════════════════════

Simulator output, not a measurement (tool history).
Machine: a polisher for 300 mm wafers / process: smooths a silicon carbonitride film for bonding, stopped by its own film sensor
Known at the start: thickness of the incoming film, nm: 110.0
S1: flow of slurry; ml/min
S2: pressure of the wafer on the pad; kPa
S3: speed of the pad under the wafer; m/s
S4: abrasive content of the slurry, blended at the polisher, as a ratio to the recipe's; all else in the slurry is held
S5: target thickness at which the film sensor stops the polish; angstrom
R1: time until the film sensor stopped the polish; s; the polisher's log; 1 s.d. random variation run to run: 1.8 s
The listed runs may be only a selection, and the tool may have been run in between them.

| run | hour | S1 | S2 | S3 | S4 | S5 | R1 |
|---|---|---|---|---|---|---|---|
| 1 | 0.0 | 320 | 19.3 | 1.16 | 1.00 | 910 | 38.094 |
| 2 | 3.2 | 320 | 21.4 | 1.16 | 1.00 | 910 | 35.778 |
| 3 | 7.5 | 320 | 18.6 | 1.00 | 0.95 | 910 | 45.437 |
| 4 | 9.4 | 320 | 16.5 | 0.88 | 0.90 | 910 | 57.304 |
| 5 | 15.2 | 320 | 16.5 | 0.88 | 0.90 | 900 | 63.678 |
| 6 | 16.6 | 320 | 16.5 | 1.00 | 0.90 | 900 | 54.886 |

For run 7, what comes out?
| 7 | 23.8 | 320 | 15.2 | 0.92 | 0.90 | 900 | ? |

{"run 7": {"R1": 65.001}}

════════════════════

Only the lines from the start of the listing through the line with "Known at the" should be repeated, each exactly as it stands.

Simulator output, not a measurement (tool history).
Machine: a polisher for 300 mm wafers / process: smooths a silicon carbonitride film for bonding, stopped by its own film sensor
Known at the start: thickness of the incoming film, nm: 110.0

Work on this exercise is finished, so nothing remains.